#### [BRIEF]
In the entries that follow, find the line containing "S2: pressure on"; from there, copy every line exactly through the line containing "Not every run".

#### [MATERIAL PROVIDED]
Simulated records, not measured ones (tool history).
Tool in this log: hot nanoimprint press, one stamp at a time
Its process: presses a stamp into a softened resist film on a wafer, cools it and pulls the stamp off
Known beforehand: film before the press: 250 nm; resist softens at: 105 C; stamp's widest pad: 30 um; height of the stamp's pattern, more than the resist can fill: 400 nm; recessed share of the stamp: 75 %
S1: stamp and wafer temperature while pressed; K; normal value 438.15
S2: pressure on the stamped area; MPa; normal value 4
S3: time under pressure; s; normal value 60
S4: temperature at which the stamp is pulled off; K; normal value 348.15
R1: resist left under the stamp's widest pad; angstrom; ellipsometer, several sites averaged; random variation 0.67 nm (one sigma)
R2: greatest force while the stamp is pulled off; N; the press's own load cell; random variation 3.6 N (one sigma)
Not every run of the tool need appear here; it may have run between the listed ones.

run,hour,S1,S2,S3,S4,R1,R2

#### [ANSWER AREA]
S2: pressure on the stamped area; MPa; normal value 4
S3: time under pressure; s; normal value 60
S4: temperature at which the stamp is pulled off; K; normal value 348.15
R1: resist left under the stamp's widest pad; angstrom; ellipsometer, several sites averaged; random variation 0.67 nm (one sigma)
R2: greatest force while the stamp is pulled off; N; the press's own load cell; random variation 3.6 N (one sigma)
Not every run of the tool need appear here; it may have run between the listed ones.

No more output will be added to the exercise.